SUPPLIED INFORMATION
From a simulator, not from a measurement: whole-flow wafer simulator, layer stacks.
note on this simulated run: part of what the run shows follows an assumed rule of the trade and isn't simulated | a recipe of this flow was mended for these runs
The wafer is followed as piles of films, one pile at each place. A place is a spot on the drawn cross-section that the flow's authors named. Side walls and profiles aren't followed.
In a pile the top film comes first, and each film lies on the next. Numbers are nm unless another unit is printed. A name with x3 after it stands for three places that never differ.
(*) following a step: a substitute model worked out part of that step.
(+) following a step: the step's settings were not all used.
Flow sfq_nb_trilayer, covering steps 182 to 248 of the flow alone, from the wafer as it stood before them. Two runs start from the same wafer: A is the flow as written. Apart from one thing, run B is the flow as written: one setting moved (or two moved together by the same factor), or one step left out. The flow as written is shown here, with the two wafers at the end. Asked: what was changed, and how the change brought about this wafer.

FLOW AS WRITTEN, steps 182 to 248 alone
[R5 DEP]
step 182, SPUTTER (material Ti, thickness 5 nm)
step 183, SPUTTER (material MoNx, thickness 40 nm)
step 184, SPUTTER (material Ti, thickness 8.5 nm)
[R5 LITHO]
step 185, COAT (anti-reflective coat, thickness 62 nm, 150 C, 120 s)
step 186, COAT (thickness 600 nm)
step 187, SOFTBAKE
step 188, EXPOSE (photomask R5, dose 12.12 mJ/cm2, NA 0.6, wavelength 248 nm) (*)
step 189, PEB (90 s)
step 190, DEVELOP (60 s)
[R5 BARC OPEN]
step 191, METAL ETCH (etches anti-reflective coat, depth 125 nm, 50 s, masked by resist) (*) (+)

ASSIGNMENT
Repeat the data word for word. Leave nothing out.

EXPECTED ANSWER
From a simulator, not from a measurement: whole-flow wafer simulator, layer stacks.
note on this simulated run: part of what the run shows follows an assumed rule of the trade and isn't simulated | a recipe of this flow was mended for these runs
The wafer is followed as piles of films, one pile at each place. A place is a spot on the drawn cross-section that the flow's authors named. Side walls and profiles aren't followed.
In a pile the top film comes first, and each film lies on the next. Numbers are nm unless another unit is printed. A name with x3 after it stands for three places that never differ.
(*) following a step: a substitute model worked out part of that step.
(+) following a step: the step's settings were not all used.
Flow sfq_nb_trilayer, covering steps 182 to 248 of the flow alone, from the wafer as it stood before them. Two runs start from the same wafer: A is the flow as written. Apart from one thing, run B is the flow as written: one setting moved (or two moved together by the same factor), or one step left out. The flow as written is shown here, with the two wafers at the end. Asked: what was changed, and how the change brought about this wafer.

FLOW AS WRITTEN, steps 182 to 248 alone
[R5 DEP]
step 182, SPUTTER (material Ti, thickness 5 nm)
step 183, SPUTTER (material MoNx, thickness 40 nm)
step 184, SPUTTER (material Ti, thickness 8.5 nm)
[R5 LITHO]
step 185, COAT (anti-reflective coat, thickness 62 nm, 150 C, 120 s)
step 186, COAT (thickness 600 nm)
step 187, SOFTBAKE
step 188, EXPOSE (photomask R5, dose 12.12 mJ/cm2, NA 0.6, wavelength 248 nm) (*)
step 189, PEB (90 s)
step 190, DEVELOP (60 s)
[R5 BARC OPEN]
step 191, METAL ETCH (etches anti-reflective coat, depth 125 nm, 50 s, masked by resist) (*) (+)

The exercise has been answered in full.